DATASET
*** Begin section ***
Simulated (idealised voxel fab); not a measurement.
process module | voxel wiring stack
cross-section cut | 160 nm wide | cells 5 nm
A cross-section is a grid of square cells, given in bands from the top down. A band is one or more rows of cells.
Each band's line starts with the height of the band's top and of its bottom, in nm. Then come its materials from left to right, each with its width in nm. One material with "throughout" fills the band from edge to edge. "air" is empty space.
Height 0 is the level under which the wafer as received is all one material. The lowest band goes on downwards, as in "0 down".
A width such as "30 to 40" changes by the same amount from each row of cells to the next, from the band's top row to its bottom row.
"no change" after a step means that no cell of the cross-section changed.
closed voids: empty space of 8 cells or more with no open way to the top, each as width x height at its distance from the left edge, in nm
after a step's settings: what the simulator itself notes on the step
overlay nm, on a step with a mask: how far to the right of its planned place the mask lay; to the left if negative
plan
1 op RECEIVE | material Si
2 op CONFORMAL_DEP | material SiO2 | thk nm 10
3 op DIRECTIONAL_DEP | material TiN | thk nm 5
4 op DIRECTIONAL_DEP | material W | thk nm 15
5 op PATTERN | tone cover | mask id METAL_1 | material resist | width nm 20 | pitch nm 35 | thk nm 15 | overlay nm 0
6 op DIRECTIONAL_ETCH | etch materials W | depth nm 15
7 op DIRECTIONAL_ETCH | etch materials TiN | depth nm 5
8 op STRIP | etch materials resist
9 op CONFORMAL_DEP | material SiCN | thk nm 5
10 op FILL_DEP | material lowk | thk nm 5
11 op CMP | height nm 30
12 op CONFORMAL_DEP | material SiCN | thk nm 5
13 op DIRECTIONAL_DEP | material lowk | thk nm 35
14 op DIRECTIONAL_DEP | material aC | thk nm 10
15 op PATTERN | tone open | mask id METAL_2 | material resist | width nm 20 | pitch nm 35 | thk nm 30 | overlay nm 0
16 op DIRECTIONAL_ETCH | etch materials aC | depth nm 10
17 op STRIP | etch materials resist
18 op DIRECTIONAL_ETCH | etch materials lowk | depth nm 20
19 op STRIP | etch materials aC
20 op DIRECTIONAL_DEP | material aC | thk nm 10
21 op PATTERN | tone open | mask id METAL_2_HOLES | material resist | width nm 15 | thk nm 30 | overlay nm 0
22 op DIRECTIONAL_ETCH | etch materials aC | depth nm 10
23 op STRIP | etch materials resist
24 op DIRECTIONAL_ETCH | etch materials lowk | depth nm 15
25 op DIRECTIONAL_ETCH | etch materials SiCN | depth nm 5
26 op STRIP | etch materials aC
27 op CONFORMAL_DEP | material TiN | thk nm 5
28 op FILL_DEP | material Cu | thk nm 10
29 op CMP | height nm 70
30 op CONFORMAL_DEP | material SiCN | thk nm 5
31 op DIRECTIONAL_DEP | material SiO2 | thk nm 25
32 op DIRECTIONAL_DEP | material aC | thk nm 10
*** End section ***

ACTIVITY
Give back, verbatim, the lines from the top of the entries above through the line containing "Height 0 is".

TASK OUTPUT
Simulated (idealised voxel fab); not a measurement.
process module | voxel wiring stack
cross-section cut | 160 nm wide | cells 5 nm
A cross-section is a grid of square cells, given in bands from the top down. A band is one or more rows of cells.
Each band's line starts with the height of the band's top and of its bottom, in nm. Then come its materials from left to right, each with its width in nm. One material with "throughout" fills the band from edge to edge. "air" is empty space.
Height 0 is the level under which the wafer as received is all one material. The lowest band goes on downwards, as in "0 down".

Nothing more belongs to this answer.